— REQUIREMENT —
Print back every record below, exactly as it stands.

— MATERIAL SHOWN —

· · · ·

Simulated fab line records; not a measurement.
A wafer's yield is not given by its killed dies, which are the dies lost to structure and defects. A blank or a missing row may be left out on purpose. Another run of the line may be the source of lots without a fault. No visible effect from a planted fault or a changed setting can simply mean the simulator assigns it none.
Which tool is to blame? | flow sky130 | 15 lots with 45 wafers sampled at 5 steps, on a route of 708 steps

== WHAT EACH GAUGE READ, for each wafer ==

· · · ·

— TASK RESPONSE —
Simulated fab line records; not a measurement.
A wafer's yield is not given by its killed dies, which are the dies lost to structure and defects. A blank or a missing row may be left out on purpose. Another run of the line may be the source of lots without a fault. No visible effect from a planted fault or a changed setting can simply mean the simulator assigns it none.
Which tool is to blame? | flow sky130 | 15 lots with 45 wafers sampled at 5 steps, on a route of 708 steps

== WHAT EACH GAUGE READ, for each wafer ==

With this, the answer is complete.